◆ Work request
Starting with the first line of the records, write out each line exactly until you have included the line containing "12 STRIP: chemistry".

◆ Dataset
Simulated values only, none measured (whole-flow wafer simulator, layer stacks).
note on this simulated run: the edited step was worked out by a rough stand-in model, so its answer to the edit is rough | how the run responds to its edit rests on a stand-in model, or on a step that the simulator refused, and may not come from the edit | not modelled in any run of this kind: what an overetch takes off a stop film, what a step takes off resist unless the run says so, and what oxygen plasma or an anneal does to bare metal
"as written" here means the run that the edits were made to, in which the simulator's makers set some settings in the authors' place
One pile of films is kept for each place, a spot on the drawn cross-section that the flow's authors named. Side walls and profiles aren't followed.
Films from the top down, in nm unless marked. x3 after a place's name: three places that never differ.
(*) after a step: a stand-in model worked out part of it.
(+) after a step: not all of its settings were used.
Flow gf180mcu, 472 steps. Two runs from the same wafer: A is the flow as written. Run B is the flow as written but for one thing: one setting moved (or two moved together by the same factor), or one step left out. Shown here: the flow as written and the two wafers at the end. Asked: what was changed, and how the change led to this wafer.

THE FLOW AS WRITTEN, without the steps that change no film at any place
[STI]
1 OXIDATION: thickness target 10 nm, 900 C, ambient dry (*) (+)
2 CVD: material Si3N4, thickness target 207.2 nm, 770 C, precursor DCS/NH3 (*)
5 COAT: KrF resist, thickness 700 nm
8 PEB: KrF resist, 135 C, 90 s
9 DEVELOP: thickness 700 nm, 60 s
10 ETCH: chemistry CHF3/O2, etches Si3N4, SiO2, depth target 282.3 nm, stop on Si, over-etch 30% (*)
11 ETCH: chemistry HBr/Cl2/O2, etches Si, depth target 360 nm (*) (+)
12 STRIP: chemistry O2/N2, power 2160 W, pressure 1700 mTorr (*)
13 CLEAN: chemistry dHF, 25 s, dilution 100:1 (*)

◆ Exercise response
Simulated values only, none measured (whole-flow wafer simulator, layer stacks).
note on this simulated run: the edited step was worked out by a rough stand-in model, so its answer to the edit is rough | how the run responds to its edit rests on a stand-in model, or on a step that the simulator refused, and may not come from the edit | not modelled in any run of this kind: what an overetch takes off a stop film, what a step takes off resist unless the run says so, and what oxygen plasma or an anneal does to bare metal
"as written" here means the run that the edits were made to, in which the simulator's makers set some settings in the authors' place
One pile of films is kept for each place, a spot on the drawn cross-section that the flow's authors named. Side walls and profiles aren't followed.
Films from the top down, in nm unless marked. x3 after a place's name: three places that never differ.
(*) after a step: a stand-in model worked out part of it.
(+) after a step: not all of its settings were used.
Flow gf180mcu, 472 steps. Two runs from the same wafer: A is the flow as written. Run B is the flow as written but for one thing: one setting moved (or two moved together by the same factor), or one step left out. Shown here: the flow as written and the two wafers at the end. Asked: what was changed, and how the change led to this wafer.

THE FLOW AS WRITTEN, without the steps that change no film at any place
[STI]
1 OXIDATION: thickness target 10 nm, 900 C, ambient dry (*) (+)
2 CVD: material Si3N4, thickness target 207.2 nm, 770 C, precursor DCS/NH3 (*)
5 COAT: KrF resist, thickness 700 nm
8 PEB: KrF resist, 135 C, 90 s
9 DEVELOP: thickness 700 nm, 60 s
10 ETCH: chemistry CHF3/O2, etches Si3N4, SiO2, depth target 282.3 nm, stop on Si, over-etch 30% (*)
11 ETCH: chemistry HBr/Cl2/O2, etches Si, depth target 360 nm (*) (+)
12 STRIP: chemistry O2/N2, power 2160 W, pressure 1700 mTorr (*)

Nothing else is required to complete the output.